▶ Work order
Return the lines below exactly, from the first one through the line that has "(*) after a". Leave out everything after it.

▶ Given information
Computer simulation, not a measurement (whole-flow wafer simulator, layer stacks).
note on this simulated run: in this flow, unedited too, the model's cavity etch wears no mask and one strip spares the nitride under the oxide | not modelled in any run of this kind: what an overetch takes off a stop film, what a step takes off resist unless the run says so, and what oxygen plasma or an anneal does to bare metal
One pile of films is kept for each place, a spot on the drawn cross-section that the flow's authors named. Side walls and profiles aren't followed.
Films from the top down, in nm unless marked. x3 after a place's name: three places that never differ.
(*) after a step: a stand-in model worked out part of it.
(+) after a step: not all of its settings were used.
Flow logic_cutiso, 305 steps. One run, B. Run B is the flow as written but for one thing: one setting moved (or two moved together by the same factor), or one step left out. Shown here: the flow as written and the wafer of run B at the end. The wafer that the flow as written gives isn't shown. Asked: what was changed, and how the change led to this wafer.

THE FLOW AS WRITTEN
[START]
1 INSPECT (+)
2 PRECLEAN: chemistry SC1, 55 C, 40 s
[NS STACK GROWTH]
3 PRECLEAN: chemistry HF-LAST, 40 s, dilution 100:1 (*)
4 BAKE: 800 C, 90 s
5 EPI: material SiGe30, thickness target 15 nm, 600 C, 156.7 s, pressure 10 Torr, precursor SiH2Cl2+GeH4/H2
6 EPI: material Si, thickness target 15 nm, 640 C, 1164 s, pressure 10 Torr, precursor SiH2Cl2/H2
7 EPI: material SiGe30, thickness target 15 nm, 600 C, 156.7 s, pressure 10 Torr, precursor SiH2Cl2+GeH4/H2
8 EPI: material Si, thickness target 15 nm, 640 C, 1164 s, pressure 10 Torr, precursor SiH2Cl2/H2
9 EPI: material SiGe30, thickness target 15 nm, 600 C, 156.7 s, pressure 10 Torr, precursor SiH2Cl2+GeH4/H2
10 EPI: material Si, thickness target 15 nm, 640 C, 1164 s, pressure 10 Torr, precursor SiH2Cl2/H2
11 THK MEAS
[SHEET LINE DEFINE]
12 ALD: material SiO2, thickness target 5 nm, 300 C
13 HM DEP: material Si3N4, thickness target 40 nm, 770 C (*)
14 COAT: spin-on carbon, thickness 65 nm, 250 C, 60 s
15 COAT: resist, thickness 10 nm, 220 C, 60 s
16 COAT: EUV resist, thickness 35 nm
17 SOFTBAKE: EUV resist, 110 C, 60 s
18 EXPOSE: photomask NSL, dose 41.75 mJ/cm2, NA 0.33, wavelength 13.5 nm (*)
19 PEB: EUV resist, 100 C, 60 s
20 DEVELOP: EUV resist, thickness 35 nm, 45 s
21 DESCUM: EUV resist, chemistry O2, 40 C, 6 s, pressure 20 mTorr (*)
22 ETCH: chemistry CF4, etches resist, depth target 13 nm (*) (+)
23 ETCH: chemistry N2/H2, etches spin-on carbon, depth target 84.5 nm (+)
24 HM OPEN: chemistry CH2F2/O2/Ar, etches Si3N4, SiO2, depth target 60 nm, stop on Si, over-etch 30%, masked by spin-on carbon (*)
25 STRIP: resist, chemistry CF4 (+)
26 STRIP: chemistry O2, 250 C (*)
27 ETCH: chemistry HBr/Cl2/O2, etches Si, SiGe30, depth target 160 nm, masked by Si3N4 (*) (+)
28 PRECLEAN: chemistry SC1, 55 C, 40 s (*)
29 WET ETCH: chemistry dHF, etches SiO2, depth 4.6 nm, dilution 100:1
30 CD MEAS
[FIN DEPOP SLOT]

▶ Worked solution
Computer simulation, not a measurement (whole-flow wafer simulator, layer stacks).
note on this simulated run: in this flow, unedited too, the model's cavity etch wears no mask and one strip spares the nitride under the oxide | not modelled in any run of this kind: what an overetch takes off a stop film, what a step takes off resist unless the run says so, and what oxygen plasma or an anneal does to bare metal
One pile of films is kept for each place, a spot on the drawn cross-section that the flow's authors named. Side walls and profiles aren't followed.
Films from the top down, in nm unless marked. x3 after a place's name: three places that never differ.
(*) after a step: a stand-in model worked out part of it.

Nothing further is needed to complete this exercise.